**Dataset entries:**
--------------------------------------------------
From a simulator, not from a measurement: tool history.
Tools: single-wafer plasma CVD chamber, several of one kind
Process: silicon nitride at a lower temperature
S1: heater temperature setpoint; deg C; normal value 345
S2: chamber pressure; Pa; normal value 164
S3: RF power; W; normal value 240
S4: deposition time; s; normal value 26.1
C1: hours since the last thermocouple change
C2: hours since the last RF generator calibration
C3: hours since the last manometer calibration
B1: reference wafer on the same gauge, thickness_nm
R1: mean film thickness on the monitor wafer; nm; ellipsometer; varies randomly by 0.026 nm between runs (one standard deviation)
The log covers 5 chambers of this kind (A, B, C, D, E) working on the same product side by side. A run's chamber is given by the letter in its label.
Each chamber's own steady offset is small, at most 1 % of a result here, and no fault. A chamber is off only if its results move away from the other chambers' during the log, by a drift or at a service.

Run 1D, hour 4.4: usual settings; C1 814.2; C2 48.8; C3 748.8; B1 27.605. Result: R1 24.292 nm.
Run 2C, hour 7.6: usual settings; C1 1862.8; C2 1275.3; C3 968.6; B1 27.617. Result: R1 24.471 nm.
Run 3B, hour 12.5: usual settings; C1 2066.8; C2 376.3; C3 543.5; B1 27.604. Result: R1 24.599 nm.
--------------------------------------------------

**Requirement:**
Within the listing above, locate the line containing "Process: silicon nitride" and the line containing "R1: mean film". Reproduce those two lines and all lines between them exactly, with nothing added.

**Task answer:**
Process: silicon nitride at a lower temperature
S1: heater temperature setpoint; deg C; normal value 345
S2: chamber pressure; Pa; normal value 164
S3: RF power; W; normal value 240
S4: deposition time; s; normal value 26.1
C1: hours since the last thermocouple change
C2: hours since the last RF generator calibration
C3: hours since the last manometer calibration
B1: reference wafer on the same gauge, thickness_nm
R1: mean film thickness on the monitor wafer; nm; ellipsometer; varies randomly by 0.026 nm between runs (one standard deviation)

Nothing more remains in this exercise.